Required action: Each line of the material below should be retyped precisely as it appears.

Listed entries:
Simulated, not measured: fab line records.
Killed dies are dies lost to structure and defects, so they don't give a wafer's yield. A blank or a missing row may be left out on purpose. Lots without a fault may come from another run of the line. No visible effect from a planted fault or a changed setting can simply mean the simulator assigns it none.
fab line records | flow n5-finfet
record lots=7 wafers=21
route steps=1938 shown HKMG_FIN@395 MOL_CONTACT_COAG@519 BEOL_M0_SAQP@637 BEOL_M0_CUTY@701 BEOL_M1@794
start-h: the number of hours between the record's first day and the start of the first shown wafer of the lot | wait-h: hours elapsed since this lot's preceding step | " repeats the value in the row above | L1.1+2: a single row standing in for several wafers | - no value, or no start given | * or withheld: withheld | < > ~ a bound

Answer section:
Simulated, not measured: fab line records.
Killed dies are dies lost to structure and defects, so they don't give a wafer's yield. A blank or a missing row may be left out on purpose. Lots without a fault may come from another run of the line. No visible effect from a planted fault or a changed setting can simply mean the simulator assigns it none.
fab line records | flow n5-finfet
record lots=7 wafers=21
route steps=1938 shown HKMG_FIN@395 MOL_CONTACT_COAG@519 BEOL_M0_SAQP@637 BEOL_M0_CUTY@701 BEOL_M1@794
start-h: the number of hours between the record's first day and the start of the first shown wafer of the lot | wait-h: hours elapsed since this lot's preceding step | " repeats the value in the row above | L1.1+2: a single row standing in for several wafers | - no value, or no start given | * or withheld: withheld | < > ~ a bound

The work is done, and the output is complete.